ACTION ITEM -> Retype the records that follow, every line exactly as written.

SUPPLIED MATERIAL ->
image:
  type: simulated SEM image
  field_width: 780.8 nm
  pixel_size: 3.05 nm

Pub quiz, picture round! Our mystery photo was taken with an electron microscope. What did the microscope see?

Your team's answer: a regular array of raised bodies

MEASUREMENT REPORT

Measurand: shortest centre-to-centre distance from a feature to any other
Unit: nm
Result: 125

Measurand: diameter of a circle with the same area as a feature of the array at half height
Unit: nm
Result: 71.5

TASK RESPONSE ->
image:
  type: simulated SEM image
  field_width: 780.8 nm
  pixel_size: 3.05 nm

Pub quiz, picture round! Our mystery photo was taken with an electron microscope. What did the microscope see?

Your team's answer: a regular array of raised bodies

MEASUREMENT REPORT

Measurand: shortest centre-to-centre distance from a feature to any other
Unit: nm
Result: 125

Measurand: diameter of a circle with the same area as a feature of the array at half height
Unit: nm
Result: 71.5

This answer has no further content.